▶ [WORK ITEM]:
Your answer should consist only of the lines below from the one with "S2: pressure of the wafer on the pad; psi" through the one with "Run 5, hour", copied exactly.

▶ [SOURCE MATERIAL]:
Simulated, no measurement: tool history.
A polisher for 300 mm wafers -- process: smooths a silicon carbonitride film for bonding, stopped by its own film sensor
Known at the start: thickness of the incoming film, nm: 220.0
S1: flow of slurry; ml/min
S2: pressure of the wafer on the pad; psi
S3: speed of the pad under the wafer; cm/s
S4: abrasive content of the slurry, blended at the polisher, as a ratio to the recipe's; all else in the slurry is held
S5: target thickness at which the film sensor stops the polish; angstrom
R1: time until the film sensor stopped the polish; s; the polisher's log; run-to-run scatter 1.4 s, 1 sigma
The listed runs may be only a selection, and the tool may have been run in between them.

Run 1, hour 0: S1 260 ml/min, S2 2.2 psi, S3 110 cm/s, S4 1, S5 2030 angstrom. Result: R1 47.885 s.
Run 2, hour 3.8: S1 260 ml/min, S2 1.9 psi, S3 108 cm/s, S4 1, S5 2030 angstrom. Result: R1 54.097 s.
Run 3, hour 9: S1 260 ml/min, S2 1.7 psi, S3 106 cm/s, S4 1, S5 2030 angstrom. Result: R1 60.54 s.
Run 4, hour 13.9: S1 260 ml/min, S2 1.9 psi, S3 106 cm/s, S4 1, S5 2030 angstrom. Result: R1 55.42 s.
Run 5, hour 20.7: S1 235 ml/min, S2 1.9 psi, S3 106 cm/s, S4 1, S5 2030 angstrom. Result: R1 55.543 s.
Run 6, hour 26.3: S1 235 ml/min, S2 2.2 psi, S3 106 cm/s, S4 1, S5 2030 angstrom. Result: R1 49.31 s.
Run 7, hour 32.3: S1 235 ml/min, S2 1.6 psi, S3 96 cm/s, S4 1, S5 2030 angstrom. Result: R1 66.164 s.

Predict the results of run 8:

▶ [TASK ANSWER]:
S2: pressure of the wafer on the pad; psi
S3: speed of the pad under the wafer; cm/s
S4: abrasive content of the slurry, blended at the polisher, as a ratio to the recipe's; all else in the slurry is held
S5: target thickness at which the film sensor stops the polish; angstrom
R1: time until the film sensor stopped the polish; s; the polisher's log; run-to-run scatter 1.4 s, 1 sigma
The listed runs may be only a selection, and the tool may have been run in between them.

Run 1, hour 0: S1 260 ml/min, S2 2.2 psi, S3 110 cm/s, S4 1, S5 2030 angstrom. Result: R1 47.885 s.
Run 2, hour 3.8: S1 260 ml/min, S2 1.9 psi, S3 108 cm/s, S4 1, S5 2030 angstrom. Result: R1 54.097 s.
Run 3, hour 9: S1 260 ml/min, S2 1.7 psi, S3 106 cm/s, S4 1, S5 2030 angstrom. Result: R1 60.54 s.
Run 4, hour 13.9: S1 260 ml/min, S2 1.9 psi, S3 106 cm/s, S4 1, S5 2030 angstrom. Result: R1 55.42 s.
Run 5, hour 20.7: S1 235 ml/min, S2 1.9 psi, S3 106 cm/s, S4 1, S5 2030 angstrom. Result: R1 55.543 s.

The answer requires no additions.